→ **Required action**
The listing that follows must be given again in full and exactly.

Source material START

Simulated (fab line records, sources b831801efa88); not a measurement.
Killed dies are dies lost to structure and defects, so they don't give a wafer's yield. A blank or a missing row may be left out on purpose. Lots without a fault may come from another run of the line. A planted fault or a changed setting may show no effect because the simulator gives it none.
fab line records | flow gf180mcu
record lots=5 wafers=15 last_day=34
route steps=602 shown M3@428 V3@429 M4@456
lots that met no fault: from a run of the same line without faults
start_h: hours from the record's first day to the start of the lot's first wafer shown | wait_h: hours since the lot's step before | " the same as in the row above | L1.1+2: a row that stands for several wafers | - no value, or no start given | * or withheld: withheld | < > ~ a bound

Source material END

→ **Answer area**
Simulated (fab line records, sources b831801efa88); not a measurement.
Killed dies are dies lost to structure and defects, so they don't give a wafer's yield. A blank or a missing row may be left out on purpose. Lots without a fault may come from another run of the line. A planted fault or a changed setting may show no effect because the simulator gives it none.
fab line records | flow gf180mcu
record lots=5 wafers=15 last_day=34
route steps=602 shown M3@428 V3@429 M4@456
lots that met no fault: from a run of the same line without faults
start_h: hours from the record's first day to the start of the lot's first wafer shown | wait_h: hours since the lot's step before | " the same as in the row above | L1.1+2: a row that stands for several wafers | - no value, or no start given | * or withheld: withheld | < > ~ a bound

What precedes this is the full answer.